_ACTION ITEM_. Lines from the top of the listing down to the one with "Each band's line", inclusive, are to be copied exactly.

=== Begin Enclosure ===

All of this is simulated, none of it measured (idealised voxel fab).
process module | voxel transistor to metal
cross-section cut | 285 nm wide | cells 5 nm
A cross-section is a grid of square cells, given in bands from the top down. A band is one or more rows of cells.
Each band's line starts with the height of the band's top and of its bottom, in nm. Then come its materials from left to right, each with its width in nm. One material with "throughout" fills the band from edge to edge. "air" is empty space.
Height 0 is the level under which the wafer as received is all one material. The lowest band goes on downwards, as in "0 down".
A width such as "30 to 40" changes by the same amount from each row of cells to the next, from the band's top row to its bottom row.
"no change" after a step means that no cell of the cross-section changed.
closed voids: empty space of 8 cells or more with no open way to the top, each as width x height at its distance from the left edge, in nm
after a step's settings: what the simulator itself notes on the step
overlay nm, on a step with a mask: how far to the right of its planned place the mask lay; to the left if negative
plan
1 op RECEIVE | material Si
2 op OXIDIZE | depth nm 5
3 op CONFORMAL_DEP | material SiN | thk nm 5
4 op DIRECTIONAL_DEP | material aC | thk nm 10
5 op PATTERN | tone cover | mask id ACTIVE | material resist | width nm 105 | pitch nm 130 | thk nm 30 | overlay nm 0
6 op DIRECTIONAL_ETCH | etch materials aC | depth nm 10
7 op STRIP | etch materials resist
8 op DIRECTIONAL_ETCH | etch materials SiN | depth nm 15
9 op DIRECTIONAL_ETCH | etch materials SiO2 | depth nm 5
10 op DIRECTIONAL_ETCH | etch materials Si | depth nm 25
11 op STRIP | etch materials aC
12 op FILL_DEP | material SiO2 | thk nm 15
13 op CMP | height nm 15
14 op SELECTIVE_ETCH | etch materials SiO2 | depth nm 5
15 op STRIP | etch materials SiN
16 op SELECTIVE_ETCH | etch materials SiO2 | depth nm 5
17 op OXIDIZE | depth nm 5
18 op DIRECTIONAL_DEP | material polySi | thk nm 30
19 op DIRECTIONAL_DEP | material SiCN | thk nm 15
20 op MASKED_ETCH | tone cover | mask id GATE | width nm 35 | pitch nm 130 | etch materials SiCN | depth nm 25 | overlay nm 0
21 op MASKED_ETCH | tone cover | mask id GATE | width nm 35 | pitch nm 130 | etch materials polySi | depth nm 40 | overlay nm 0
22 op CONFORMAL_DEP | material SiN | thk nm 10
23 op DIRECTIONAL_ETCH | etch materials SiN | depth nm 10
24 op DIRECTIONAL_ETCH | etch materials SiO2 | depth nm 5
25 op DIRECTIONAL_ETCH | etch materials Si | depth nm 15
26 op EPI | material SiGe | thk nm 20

=== End Enclosure ===

_PROBLEM SOLUTION_.
All of this is simulated, none of it measured (idealised voxel fab).
process module | voxel transistor to metal
cross-section cut | 285 nm wide | cells 5 nm
A cross-section is a grid of square cells, given in bands from the top down. A band is one or more rows of cells.
Each band's line starts with the height of the band's top and of its bottom, in nm. Then come its materials from left to right, each with its width in nm. One material with "throughout" fills the band from edge to edge. "air" is empty space.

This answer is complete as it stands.